RAW DATA section start

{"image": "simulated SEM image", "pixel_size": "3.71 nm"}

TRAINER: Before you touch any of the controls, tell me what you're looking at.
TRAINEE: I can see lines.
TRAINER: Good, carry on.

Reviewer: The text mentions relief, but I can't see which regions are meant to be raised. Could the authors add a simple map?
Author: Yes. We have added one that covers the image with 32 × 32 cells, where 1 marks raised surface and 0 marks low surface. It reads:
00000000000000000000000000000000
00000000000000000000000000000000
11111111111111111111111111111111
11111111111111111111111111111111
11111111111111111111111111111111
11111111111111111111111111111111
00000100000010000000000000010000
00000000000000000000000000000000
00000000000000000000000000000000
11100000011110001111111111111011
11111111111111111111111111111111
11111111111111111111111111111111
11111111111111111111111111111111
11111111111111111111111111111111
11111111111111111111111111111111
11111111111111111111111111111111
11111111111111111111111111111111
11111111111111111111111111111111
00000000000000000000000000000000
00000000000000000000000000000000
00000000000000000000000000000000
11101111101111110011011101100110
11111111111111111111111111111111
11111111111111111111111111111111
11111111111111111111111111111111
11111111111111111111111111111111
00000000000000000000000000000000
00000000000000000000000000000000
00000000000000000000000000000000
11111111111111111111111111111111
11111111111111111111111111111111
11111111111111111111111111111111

RAW DATA section end

BRIEF -
What you retype should run from the first line of the entries above through the line containing "TRAINER: Good, carry on.", exactly and in full.

EXERCISE OUTPUT -
{"image": "simulated SEM image", "pixel_size": "3.71 nm"}

TRAINER: Before you touch any of the controls, tell me what you're looking at.
TRAINEE: I can see lines.
TRAINER: Good, carry on.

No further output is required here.